---- Data extract

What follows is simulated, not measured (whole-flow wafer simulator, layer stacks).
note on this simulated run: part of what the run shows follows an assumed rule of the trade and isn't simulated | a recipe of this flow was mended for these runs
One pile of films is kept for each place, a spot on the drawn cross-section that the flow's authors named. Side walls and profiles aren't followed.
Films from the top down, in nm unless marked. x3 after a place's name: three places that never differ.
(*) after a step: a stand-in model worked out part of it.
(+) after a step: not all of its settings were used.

--------

Retype each line of the data exactly as it reads.

What follows is simulated, not measured (whole-flow wafer simulator, layer stacks).
note on this simulated run: part of what the run shows follows an assumed rule of the trade and isn't simulated | a recipe of this flow was mended for these runs
One pile of films is kept for each place, a spot on the drawn cross-section that the flow's authors named. Side walls and profiles aren't followed.
Films from the top down, in nm unless marked. x3 after a place's name: three places that never differ.
(*) after a step: a stand-in model worked out part of it.
(+) after a step: not all of its settings were used.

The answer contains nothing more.